========

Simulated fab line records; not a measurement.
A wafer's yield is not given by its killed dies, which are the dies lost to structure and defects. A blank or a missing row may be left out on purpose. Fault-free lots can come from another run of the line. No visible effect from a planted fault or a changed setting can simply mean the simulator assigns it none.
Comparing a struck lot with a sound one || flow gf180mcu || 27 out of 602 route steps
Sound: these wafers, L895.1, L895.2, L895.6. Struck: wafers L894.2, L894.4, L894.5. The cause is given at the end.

========

Each line of the data is to be retyped exactly.

• _Expected answer_:
Simulated fab line records; not a measurement.
A wafer's yield is not given by its killed dies, which are the dies lost to structure and defects. A blank or a missing row may be left out on purpose. Fault-free lots can come from another run of the line. No visible effect from a planted fault or a changed setting can simply mean the simulator assigns it none.
Comparing a struck lot with a sound one || flow gf180mcu || 27 out of 602 route steps
Sound: these wafers, L895.1, L895.2, L895.6. Struck: wafers L894.2, L894.4, L894.5. The cause is given at the end.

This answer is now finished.